ASSIGNED TASK.
Could you write the entries out again, exactly as they appear?

SUPPLIED INFORMATION.
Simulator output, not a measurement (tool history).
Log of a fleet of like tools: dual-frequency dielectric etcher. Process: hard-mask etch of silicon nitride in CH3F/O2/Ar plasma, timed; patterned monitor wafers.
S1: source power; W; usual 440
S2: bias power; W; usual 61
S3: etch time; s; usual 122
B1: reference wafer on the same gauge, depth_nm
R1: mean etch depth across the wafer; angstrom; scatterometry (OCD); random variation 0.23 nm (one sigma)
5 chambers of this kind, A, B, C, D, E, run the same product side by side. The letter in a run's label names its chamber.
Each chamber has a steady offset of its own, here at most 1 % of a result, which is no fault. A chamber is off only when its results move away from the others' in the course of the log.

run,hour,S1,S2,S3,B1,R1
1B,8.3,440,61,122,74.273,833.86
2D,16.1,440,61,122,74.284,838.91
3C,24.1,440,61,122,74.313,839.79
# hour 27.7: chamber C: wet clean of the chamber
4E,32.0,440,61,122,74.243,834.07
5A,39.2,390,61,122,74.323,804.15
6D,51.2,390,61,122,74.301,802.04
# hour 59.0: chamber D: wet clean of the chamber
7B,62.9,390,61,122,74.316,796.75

RESPONSE BOX.
Simulator output, not a measurement (tool history).
Log of a fleet of like tools: dual-frequency dielectric etcher. Process: hard-mask etch of silicon nitride in CH3F/O2/Ar plasma, timed; patterned monitor wafers.
S1: source power; W; usual 440
S2: bias power; W; usual 61
S3: etch time; s; usual 122
B1: reference wafer on the same gauge, depth_nm
R1: mean etch depth across the wafer; angstrom; scatterometry (OCD); random variation 0.23 nm (one sigma)
5 chambers of this kind, A, B, C, D, E, run the same product side by side. The letter in a run's label names its chamber.
Each chamber has a steady offset of its own, here at most 1 % of a result, which is no fault. A chamber is off only when its results move away from the others' in the course of the log.

run,hour,S1,S2,S3,B1,R1
1B,8.3,440,61,122,74.273,833.86
2D,16.1,440,61,122,74.284,838.91
3C,24.1,440,61,122,74.313,839.79
# hour 27.7: chamber C: wet clean of the chamber
4E,32.0,440,61,122,74.243,834.07
5A,39.2,390,61,122,74.323,804.15
6D,51.2,390,61,122,74.301,802.04
# hour 59.0: chamber D: wet clean of the chamber
7B,62.9,390,61,122,74.316,796.75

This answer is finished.